• _WORK ITEM_: From the first line to the last, print the records exactly.

** MATERIAL PROVIDED follows **
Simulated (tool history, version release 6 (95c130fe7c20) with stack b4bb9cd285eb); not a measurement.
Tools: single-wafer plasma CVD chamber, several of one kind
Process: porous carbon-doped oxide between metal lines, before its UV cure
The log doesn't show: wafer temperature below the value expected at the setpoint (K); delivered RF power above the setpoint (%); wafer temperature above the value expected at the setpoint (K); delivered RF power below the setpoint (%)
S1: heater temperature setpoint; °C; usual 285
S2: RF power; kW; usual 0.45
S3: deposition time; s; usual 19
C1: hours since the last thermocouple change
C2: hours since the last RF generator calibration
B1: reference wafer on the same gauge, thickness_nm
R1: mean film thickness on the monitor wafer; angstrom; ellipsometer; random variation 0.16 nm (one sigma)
** End of MATERIAL PROVIDED **

• _YOUR SOLUTION_:
Simulated (tool history, version release 6 (95c130fe7c20) with stack b4bb9cd285eb); not a measurement.
Tools: single-wafer plasma CVD chamber, several of one kind
Process: porous carbon-doped oxide between metal lines, before its UV cure
The log doesn't show: wafer temperature below the value expected at the setpoint (K); delivered RF power above the setpoint (%); wafer temperature above the value expected at the setpoint (K); delivered RF power below the setpoint (%)
S1: heater temperature setpoint; °C; usual 285
S2: RF power; kW; usual 0.45
S3: deposition time; s; usual 19
C1: hours since the last thermocouple change
C2: hours since the last RF generator calibration
B1: reference wafer on the same gauge, thickness_nm
R1: mean film thickness on the monitor wafer; angstrom; ellipsometer; random variation 0.16 nm (one sigma)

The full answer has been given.